# Work instruction
Would you restate the entries below word for word, starting at the first line and ending with the one that has "S4: overpolish time after the end point; s"?

# Data extracts
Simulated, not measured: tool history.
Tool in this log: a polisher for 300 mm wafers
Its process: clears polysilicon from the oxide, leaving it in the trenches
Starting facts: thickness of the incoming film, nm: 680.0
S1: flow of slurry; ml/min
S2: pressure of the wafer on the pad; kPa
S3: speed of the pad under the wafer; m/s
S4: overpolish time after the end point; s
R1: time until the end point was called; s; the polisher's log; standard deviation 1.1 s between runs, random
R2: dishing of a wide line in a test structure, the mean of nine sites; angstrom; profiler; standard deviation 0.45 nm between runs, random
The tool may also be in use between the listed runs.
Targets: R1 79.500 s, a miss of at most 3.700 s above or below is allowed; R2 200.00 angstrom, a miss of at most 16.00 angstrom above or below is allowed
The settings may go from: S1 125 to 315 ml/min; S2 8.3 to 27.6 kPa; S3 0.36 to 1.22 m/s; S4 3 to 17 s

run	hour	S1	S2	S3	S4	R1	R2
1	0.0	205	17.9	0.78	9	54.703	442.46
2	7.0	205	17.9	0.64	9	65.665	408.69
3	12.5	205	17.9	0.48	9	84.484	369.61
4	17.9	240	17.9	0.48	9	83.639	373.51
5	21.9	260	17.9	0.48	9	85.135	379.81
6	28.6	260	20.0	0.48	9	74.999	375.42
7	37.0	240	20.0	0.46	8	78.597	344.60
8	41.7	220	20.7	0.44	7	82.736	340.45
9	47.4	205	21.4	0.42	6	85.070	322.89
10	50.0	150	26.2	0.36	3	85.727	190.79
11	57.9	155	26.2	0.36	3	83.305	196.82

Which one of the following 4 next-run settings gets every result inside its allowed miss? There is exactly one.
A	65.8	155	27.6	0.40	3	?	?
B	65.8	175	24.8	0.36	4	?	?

# Task result
Simulated, not measured: tool history.
Tool in this log: a polisher for 300 mm wafers
Its process: clears polysilicon from the oxide, leaving it in the trenches
Starting facts: thickness of the incoming film, nm: 680.0
S1: flow of slurry; ml/min
S2: pressure of the wafer on the pad; kPa
S3: speed of the pad under the wafer; m/s
S4: overpolish time after the end point; s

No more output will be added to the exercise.